**REQUIREMENT:**
The data must be returned in full, with no character altered.

::::::::

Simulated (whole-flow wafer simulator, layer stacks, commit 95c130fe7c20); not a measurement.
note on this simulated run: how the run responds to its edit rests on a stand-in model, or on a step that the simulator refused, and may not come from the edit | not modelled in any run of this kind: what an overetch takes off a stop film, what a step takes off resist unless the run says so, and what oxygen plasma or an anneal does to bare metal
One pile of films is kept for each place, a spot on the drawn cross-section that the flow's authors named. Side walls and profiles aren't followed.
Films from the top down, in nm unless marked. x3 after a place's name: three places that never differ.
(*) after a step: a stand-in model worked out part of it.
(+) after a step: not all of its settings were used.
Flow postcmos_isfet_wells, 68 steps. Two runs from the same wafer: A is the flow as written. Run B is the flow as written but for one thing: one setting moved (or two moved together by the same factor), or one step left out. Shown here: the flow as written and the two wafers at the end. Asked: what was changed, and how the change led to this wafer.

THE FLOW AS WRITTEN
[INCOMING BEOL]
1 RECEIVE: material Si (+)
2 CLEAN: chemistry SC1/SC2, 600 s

::::::::

**EXERCISE ANSWER:**
Simulated (whole-flow wafer simulator, layer stacks, commit 95c130fe7c20); not a measurement.
note on this simulated run: how the run responds to its edit rests on a stand-in model, or on a step that the simulator refused, and may not come from the edit | not modelled in any run of this kind: what an overetch takes off a stop film, what a step takes off resist unless the run says so, and what oxygen plasma or an anneal does to bare metal
One pile of films is kept for each place, a spot on the drawn cross-section that the flow's authors named. Side walls and profiles aren't followed.
Films from the top down, in nm unless marked. x3 after a place's name: three places that never differ.
(*) after a step: a stand-in model worked out part of it.
(+) after a step: not all of its settings were used.
Flow postcmos_isfet_wells, 68 steps. Two runs from the same wafer: A is the flow as written. Run B is the flow as written but for one thing: one setting moved (or two moved together by the same factor), or one step left out. Shown here: the flow as written and the two wafers at the end. Asked: what was changed, and how the change led to this wafer.

THE FLOW AS WRITTEN
[INCOMING BEOL]
1 RECEIVE: material Si (+)
2 CLEAN: chemistry SC1/SC2, 600 s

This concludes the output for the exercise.